-- Record set follows --

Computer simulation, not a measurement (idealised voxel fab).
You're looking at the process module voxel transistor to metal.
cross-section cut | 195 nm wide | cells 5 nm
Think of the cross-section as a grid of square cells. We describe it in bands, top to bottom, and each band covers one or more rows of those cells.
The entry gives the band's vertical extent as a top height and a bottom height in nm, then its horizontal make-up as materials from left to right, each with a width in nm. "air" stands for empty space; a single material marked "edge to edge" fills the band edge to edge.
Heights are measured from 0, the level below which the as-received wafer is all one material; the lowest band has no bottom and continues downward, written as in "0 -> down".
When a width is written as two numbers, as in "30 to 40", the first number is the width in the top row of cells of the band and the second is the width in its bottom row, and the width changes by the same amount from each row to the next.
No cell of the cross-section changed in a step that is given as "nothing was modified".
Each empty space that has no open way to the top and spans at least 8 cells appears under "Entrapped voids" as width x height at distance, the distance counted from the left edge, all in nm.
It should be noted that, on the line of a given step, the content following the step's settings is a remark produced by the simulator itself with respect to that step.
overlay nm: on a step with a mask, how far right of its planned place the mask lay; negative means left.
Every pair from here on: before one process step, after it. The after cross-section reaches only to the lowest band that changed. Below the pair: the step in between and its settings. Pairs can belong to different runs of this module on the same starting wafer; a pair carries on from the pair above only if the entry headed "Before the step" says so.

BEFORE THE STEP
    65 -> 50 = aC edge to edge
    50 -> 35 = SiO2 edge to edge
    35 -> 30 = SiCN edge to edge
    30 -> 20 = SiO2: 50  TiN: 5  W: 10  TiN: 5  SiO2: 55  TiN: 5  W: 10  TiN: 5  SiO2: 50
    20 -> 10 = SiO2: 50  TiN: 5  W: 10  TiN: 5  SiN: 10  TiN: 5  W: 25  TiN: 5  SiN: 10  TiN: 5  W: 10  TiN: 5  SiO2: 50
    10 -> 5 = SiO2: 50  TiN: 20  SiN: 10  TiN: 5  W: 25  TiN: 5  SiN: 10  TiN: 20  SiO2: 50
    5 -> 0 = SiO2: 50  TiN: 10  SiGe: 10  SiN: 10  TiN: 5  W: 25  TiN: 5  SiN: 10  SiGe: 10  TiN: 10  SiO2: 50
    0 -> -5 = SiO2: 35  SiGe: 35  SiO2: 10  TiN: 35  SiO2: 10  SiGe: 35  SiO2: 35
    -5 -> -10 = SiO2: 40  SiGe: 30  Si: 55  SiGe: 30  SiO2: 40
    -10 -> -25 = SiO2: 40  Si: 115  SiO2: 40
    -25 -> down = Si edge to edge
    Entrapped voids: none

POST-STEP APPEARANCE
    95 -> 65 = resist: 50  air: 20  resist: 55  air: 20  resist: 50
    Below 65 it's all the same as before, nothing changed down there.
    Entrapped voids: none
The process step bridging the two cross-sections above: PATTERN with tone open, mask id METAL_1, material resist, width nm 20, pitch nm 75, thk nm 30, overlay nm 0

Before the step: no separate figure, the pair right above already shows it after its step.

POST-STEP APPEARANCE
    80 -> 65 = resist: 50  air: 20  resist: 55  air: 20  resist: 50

-- Record set concluded --

* _Activity_:
In the entries above, the lines between the one holding "Each empty space" and the one holding "35 -> 30 = SiCN edge to edge", inclusive, are to be printed exactly as written, and those alone.

* _Expected answer_:
Each empty space that has no open way to the top and spans at least 8 cells appears under "Entrapped voids" as width x height at distance, the distance counted from the left edge, all in nm.
It should be noted that, on the line of a given step, the content following the step's settings is a remark produced by the simulator itself with respect to that step.
overlay nm: on a step with a mask, how far right of its planned place the mask lay; negative means left.
Every pair from here on: before one process step, after it. The after cross-section reaches only to the lowest band that changed. Below the pair: the step in between and its settings. Pairs can belong to different runs of this module on the same starting wafer; a pair carries on from the pair above only if the entry headed "Before the step" says so.

BEFORE THE STEP
    65 -> 50 = aC edge to edge
    50 -> 35 = SiO2 edge to edge
    35 -> 30 = SiCN edge to edge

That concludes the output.